▶ [Work instruction]:
Could you return the full listing below exactly as it appears?

▶ [Information supplied]:
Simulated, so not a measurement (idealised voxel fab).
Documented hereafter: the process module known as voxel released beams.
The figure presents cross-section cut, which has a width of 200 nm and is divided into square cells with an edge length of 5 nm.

▶ [Exercise solution]:
Simulated, so not a measurement (idealised voxel fab).
Documented hereafter: the process module known as voxel released beams.
The figure presents cross-section cut, which has a width of 200 nm and is divided into square cells with an edge length of 5 nm.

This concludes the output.